= Assigned task =
Type again, exactly, the lines below from the start through the line that includes "alike: a reading".

= Given records =
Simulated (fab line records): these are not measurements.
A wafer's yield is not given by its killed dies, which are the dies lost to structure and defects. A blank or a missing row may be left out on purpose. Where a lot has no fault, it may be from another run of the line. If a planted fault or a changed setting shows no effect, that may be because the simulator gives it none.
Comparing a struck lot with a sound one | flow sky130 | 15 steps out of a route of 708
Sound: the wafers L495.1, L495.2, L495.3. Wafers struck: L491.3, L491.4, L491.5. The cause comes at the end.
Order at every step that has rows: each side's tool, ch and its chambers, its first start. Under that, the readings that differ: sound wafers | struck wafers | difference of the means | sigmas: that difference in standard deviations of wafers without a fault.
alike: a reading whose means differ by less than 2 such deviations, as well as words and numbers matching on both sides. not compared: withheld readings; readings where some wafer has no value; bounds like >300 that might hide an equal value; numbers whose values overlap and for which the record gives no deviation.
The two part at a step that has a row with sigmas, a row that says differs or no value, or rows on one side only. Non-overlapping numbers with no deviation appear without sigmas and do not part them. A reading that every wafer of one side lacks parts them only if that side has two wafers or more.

= Task output =
Simulated (fab line records): these are not measurements.
A wafer's yield is not given by its killed dies, which are the dies lost to structure and defects. A blank or a missing row may be left out on purpose. Where a lot has no fault, it may be from another run of the line. If a planted fault or a changed setting shows no effect, that may be because the simulator gives it none.
Comparing a struck lot with a sound one | flow sky130 | 15 steps out of a route of 708
Sound: the wafers L495.1, L495.2, L495.3. Wafers struck: L491.3, L491.4, L491.5. The cause comes at the end.
Order at every step that has rows: each side's tool, ch and its chambers, its first start. Under that, the readings that differ: sound wafers | struck wafers | difference of the means | sigmas: that difference in standard deviations of wafers without a fault.
alike: a reading whose means differ by less than 2 such deviations, as well as words and numbers matching on both sides. not compared: withheld readings; readings where some wafer has no value; bounds like >300 that might hide an equal value; numbers whose values overlap and for which the record gives no deviation.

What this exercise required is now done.